Record set:
--*--
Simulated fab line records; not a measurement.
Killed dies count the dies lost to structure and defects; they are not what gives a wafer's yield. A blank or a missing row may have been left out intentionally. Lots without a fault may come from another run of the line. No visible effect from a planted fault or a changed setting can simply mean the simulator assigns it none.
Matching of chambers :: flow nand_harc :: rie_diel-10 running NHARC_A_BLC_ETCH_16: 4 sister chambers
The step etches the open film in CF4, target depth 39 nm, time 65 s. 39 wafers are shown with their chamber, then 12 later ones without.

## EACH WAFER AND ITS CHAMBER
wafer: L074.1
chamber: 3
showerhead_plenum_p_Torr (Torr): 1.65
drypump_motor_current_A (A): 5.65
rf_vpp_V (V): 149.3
--*--

Exercise: Could you copy each line above word for word?

Task solution:
Simulated fab line records; not a measurement.
Killed dies count the dies lost to structure and defects; they are not what gives a wafer's yield. A blank or a missing row may have been left out intentionally. Lots without a fault may come from another run of the line. No visible effect from a planted fault or a changed setting can simply mean the simulator assigns it none.
Matching of chambers :: flow nand_harc :: rie_diel-10 running NHARC_A_BLC_ETCH_16: 4 sister chambers
The step etches the open film in CF4, target depth 39 nm, time 65 s. 39 wafers are shown with their chamber, then 12 later ones without.

## EACH WAFER AND ITS CHAMBER
wafer: L074.1
chamber: 3
showerhead_plenum_p_Torr (Torr): 1.65
drypump_motor_current_A (A): 5.65
rf_vpp_V (V): 149.3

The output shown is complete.